Activity:
Every line from the one with "The step: etches" to the one with "2. WHAT IT IS, AND WHAT IT ISN'T", including those two, is to be copied exactly; all other lines of the entries below are left out.

[Opening Data section]

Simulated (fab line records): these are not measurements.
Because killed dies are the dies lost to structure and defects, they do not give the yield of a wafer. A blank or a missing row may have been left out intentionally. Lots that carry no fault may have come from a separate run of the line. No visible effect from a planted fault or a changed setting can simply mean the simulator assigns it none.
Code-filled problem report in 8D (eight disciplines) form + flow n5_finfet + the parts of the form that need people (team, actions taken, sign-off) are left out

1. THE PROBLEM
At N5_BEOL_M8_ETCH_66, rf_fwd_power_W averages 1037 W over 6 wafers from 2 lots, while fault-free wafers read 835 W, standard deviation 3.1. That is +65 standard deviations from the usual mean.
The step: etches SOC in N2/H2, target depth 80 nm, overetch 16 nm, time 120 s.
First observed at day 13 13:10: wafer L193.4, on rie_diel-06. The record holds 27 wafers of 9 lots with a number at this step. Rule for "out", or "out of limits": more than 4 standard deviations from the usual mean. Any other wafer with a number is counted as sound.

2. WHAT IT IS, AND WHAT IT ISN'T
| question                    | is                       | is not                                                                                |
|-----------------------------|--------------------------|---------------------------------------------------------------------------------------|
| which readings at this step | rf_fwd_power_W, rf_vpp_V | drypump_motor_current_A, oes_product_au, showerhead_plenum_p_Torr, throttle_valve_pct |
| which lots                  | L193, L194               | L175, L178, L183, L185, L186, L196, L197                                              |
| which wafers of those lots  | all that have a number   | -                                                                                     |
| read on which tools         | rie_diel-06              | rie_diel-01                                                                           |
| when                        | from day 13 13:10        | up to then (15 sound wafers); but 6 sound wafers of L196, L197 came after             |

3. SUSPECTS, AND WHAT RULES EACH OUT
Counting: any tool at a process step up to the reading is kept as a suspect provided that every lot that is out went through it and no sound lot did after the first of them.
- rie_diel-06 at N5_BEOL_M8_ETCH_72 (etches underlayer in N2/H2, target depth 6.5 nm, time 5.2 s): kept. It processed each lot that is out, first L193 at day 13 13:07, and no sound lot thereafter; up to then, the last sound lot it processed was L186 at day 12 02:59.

[Closing Data section]

Answer box:
The step: etches SOC in N2/H2, target depth 80 nm, overetch 16 nm, time 120 s.
First observed at day 13 13:10: wafer L193.4, on rie_diel-06. The record holds 27 wafers of 9 lots with a number at this step. Rule for "out", or "out of limits": more than 4 standard deviations from the usual mean. Any other wafer with a number is counted as sound.

2. WHAT IT IS, AND WHAT IT ISN'T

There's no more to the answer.